**Brief**
Reproduce the data exactly. Omit no record.

Excerpted data: Begin
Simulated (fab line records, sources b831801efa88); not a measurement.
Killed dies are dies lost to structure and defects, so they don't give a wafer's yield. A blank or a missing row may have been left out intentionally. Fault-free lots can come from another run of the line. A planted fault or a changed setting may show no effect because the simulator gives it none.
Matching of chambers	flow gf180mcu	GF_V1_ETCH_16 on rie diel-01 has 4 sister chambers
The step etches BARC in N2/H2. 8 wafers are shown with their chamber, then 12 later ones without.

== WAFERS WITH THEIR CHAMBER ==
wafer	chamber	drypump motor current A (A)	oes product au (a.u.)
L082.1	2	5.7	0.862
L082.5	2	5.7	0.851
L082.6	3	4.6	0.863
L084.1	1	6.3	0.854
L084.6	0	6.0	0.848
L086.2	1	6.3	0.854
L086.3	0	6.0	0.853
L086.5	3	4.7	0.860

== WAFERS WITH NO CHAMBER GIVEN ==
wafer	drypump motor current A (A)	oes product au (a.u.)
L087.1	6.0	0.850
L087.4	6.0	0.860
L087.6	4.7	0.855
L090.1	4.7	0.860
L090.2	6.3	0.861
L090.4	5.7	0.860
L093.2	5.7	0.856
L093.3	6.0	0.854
Excerpted data: End

**Your response**
Simulated (fab line records, sources b831801efa88); not a measurement.
Killed dies are dies lost to structure and defects, so they don't give a wafer's yield. A blank or a missing row may have been left out intentionally. Fault-free lots can come from another run of the line. A planted fault or a changed setting may show no effect because the simulator gives it none.
Matching of chambers	flow gf180mcu	GF_V1_ETCH_16 on rie diel-01 has 4 sister chambers
The step etches BARC in N2/H2. 8 wafers are shown with their chamber, then 12 later ones without.

== WAFERS WITH THEIR CHAMBER ==
wafer	chamber	drypump motor current A (A)	oes product au (a.u.)
L082.1	2	5.7	0.862
L082.5	2	5.7	0.851
L082.6	3	4.6	0.863
L084.1	1	6.3	0.854
L084.6	0	6.0	0.848
L086.2	1	6.3	0.854
L086.3	0	6.0	0.853
L086.5	3	4.7	0.860

== WAFERS WITH NO CHAMBER GIVEN ==
wafer	drypump motor current A (A)	oes product au (a.u.)
L087.1	6.0	0.850
L087.4	6.0	0.860
L087.6	4.7	0.855
L090.1	4.7	0.860
L090.2	6.3	0.861
L090.4	5.7	0.860
L093.2	5.7	0.856
L093.3	6.0	0.854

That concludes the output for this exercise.